• _Study material_
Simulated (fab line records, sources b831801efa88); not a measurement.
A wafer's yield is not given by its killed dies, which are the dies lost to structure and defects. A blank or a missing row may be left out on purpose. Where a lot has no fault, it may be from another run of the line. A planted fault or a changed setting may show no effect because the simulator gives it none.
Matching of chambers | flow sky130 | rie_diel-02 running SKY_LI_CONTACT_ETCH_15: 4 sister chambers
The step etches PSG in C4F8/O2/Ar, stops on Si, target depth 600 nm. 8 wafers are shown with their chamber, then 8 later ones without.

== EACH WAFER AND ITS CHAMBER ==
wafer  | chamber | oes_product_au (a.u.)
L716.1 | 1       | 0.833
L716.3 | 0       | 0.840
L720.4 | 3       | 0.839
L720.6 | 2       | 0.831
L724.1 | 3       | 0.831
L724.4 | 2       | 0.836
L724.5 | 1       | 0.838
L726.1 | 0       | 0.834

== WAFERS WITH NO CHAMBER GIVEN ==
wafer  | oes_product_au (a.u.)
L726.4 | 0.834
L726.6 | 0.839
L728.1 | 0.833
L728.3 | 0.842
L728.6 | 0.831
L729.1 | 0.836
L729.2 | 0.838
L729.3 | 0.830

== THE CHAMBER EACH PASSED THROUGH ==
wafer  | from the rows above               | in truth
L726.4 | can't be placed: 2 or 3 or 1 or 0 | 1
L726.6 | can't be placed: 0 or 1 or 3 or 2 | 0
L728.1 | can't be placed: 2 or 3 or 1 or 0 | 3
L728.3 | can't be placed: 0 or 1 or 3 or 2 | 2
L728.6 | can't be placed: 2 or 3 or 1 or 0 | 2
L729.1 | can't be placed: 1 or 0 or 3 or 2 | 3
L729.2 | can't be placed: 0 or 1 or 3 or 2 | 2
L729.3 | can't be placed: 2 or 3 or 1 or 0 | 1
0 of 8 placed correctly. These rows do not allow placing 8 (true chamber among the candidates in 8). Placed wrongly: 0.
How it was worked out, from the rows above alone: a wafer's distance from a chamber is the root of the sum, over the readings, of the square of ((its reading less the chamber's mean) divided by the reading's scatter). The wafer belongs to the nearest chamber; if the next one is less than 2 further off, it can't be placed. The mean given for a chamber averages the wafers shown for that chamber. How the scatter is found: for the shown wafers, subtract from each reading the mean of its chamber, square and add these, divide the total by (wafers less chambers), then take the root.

• _Activity_
Beginning at the top of the entries above, output each line exactly, and end with the line in which "0 of 8 placed" appears.

• _Task response_
Simulated (fab line records, sources b831801efa88); not a measurement.
A wafer's yield is not given by its killed dies, which are the dies lost to structure and defects. A blank or a missing row may be left out on purpose. Where a lot has no fault, it may be from another run of the line. A planted fault or a changed setting may show no effect because the simulator gives it none.
Matching of chambers | flow sky130 | rie_diel-02 running SKY_LI_CONTACT_ETCH_15: 4 sister chambers
The step etches PSG in C4F8/O2/Ar, stops on Si, target depth 600 nm. 8 wafers are shown with their chamber, then 8 later ones without.

== EACH WAFER AND ITS CHAMBER ==
wafer  | chamber | oes_product_au (a.u.)
L716.1 | 1       | 0.833
L716.3 | 0       | 0.840
L720.4 | 3       | 0.839
L720.6 | 2       | 0.831
L724.1 | 3       | 0.831
L724.4 | 2       | 0.836
L724.5 | 1       | 0.838
L726.1 | 0       | 0.834

== WAFERS WITH NO CHAMBER GIVEN ==
wafer  | oes_product_au (a.u.)
L726.4 | 0.834
L726.6 | 0.839
L728.1 | 0.833
L728.3 | 0.842
L728.6 | 0.831
L729.1 | 0.836
L729.2 | 0.838
L729.3 | 0.830

== THE CHAMBER EACH PASSED THROUGH ==
wafer  | from the rows above               | in truth
L726.4 | can't be placed: 2 or 3 or 1 or 0 | 1
L726.6 | can't be placed: 0 or 1 or 3 or 2 | 0
L728.1 | can't be placed: 2 or 3 or 1 or 0 | 3
L728.3 | can't be placed: 0 or 1 or 3 or 2 | 2
L728.6 | can't be placed: 2 or 3 or 1 or 0 | 2
L729.1 | can't be placed: 1 or 0 or 3 or 2 | 3
L729.2 | can't be placed: 0 or 1 or 3 or 2 | 2
L729.3 | can't be placed: 2 or 3 or 1 or 0 | 1
0 of 8 placed correctly. These rows do not allow placing 8 (true chamber among the candidates in 8). Placed wrongly: 0.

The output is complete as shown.